• _Recorded information_
+---+

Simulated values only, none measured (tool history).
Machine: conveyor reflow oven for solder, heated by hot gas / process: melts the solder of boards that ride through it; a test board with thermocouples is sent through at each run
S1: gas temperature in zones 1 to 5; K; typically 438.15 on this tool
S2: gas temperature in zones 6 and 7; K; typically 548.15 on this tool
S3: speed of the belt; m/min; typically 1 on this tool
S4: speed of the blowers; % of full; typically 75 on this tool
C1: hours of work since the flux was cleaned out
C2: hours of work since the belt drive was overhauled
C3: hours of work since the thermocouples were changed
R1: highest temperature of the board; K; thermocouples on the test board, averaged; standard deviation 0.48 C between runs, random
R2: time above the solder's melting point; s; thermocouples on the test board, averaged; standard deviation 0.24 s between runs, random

+---+

• _Assigned task_
Print the entries once more, identical in every line.

• _Answer area_
Simulated values only, none measured (tool history).
Machine: conveyor reflow oven for solder, heated by hot gas / process: melts the solder of boards that ride through it; a test board with thermocouples is sent through at each run
S1: gas temperature in zones 1 to 5; K; typically 438.15 on this tool
S2: gas temperature in zones 6 and 7; K; typically 548.15 on this tool
S3: speed of the belt; m/min; typically 1 on this tool
S4: speed of the blowers; % of full; typically 75 on this tool
C1: hours of work since the flux was cleaned out
C2: hours of work since the belt drive was overhauled
C3: hours of work since the thermocouples were changed
R1: highest temperature of the board; K; thermocouples on the test board, averaged; standard deviation 0.48 C between runs, random
R2: time above the solder's melting point; s; thermocouples on the test board, averaged; standard deviation 0.24 s between runs, random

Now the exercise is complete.